▶ Assigned task: Look through the data below for the line with "wafer=L678.3; chamber=1; chamber_pressure_mTorr", and transcribe it exactly together with each line after it up to and including the line with "wafer=L679.1; chamber=0; chamber_pressure_mTorr". Give nothing else.

[[ Provided records open ]]

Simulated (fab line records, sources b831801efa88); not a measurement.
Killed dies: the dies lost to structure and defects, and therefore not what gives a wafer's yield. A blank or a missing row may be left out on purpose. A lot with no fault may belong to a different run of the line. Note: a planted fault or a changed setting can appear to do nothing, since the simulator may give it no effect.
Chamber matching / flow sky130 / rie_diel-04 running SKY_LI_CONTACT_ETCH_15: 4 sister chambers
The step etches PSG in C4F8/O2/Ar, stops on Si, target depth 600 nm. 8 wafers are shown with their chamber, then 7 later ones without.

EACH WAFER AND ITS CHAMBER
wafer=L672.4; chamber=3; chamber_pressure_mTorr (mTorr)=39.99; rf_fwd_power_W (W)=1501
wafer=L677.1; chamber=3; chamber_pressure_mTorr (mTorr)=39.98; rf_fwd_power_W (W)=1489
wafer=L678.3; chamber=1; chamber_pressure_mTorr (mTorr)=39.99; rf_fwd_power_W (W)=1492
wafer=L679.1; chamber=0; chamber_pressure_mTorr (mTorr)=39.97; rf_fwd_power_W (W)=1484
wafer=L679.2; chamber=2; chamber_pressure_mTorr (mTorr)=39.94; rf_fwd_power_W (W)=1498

[[ Provided records closed ]]

▶ Problem solution:
wafer=L678.3; chamber=1; chamber_pressure_mTorr (mTorr)=39.99; rf_fwd_power_W (W)=1492
wafer=L679.1; chamber=0; chamber_pressure_mTorr (mTorr)=39.97; rf_fwd_power_W (W)=1484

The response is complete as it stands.